Requirement
What is needed is an exact copy of all the data.

Listed entries
-*-

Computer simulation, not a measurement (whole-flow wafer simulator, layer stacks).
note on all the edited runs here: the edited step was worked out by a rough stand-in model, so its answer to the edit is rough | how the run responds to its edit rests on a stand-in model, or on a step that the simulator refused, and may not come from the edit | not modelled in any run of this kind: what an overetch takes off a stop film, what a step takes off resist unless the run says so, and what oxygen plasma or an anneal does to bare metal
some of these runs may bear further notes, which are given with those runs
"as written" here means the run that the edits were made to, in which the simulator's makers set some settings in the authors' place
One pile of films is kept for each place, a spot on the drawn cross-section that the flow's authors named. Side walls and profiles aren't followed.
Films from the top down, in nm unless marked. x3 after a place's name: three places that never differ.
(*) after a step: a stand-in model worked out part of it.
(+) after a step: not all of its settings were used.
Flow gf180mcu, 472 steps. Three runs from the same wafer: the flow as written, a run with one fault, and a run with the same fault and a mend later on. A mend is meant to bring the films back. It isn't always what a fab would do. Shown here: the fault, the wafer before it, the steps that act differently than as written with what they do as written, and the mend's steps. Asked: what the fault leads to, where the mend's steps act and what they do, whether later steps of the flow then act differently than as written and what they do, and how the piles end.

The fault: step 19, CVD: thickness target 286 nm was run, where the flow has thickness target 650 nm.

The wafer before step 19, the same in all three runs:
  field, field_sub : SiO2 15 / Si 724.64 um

-*-

Task result
Computer simulation, not a measurement (whole-flow wafer simulator, layer stacks).
note on all the edited runs here: the edited step was worked out by a rough stand-in model, so its answer to the edit is rough | how the run responds to its edit rests on a stand-in model, or on a step that the simulator refused, and may not come from the edit | not modelled in any run of this kind: what an overetch takes off a stop film, what a step takes off resist unless the run says so, and what oxygen plasma or an anneal does to bare metal
some of these runs may bear further notes, which are given with those runs
"as written" here means the run that the edits were made to, in which the simulator's makers set some settings in the authors' place
One pile of films is kept for each place, a spot on the drawn cross-section that the flow's authors named. Side walls and profiles aren't followed.
Films from the top down, in nm unless marked. x3 after a place's name: three places that never differ.
(*) after a step: a stand-in model worked out part of it.
(+) after a step: not all of its settings were used.
Flow gf180mcu, 472 steps. Three runs from the same wafer: the flow as written, a run with one fault, and a run with the same fault and a mend later on. A mend is meant to bring the films back. It isn't always what a fab would do. Shown here: the fault, the wafer before it, the steps that act differently than as written with what they do as written, and the mend's steps. Asked: what the fault leads to, where the mend's steps act and what they do, whether later steps of the flow then act differently than as written and what they do, and how the piles end.

The fault: step 19, CVD: thickness target 286 nm was run, where the flow has thickness target 650 nm.

The wafer before step 19, the same in all three runs:
  field, field_sub : SiO2 15 / Si 724.64 um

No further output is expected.